------------------------------------
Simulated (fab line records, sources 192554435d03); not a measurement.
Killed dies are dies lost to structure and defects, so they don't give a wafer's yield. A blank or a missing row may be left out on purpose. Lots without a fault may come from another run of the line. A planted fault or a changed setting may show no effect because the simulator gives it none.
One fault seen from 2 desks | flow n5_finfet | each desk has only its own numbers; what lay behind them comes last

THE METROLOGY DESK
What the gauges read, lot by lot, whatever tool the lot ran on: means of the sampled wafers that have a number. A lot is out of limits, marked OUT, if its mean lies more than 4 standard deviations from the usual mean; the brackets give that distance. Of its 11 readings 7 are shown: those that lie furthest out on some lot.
------------------------------------

### Requirement
The records above must be retyped in full. Keep each one exactly as it is.

### Result
Simulated (fab line records, sources 192554435d03); not a measurement.
Killed dies are dies lost to structure and defects, so they don't give a wafer's yield. A blank or a missing row may be left out on purpose. Lots without a fault may come from another run of the line. A planted fault or a changed setting may show no effect because the simulator gives it none.
One fault seen from 2 desks | flow n5_finfet | each desk has only its own numbers; what lay behind them comes last

THE METROLOGY DESK
What the gauges read, lot by lot, whatever tool the lot ran on: means of the sampled wafers that have a number. A lot is out of limits, marked OUT, if its mean lies more than 4 standard deviations from the usual mean; the brackets give that distance. Of its 11 readings 7 are shown: those that lie furthest out on some lot.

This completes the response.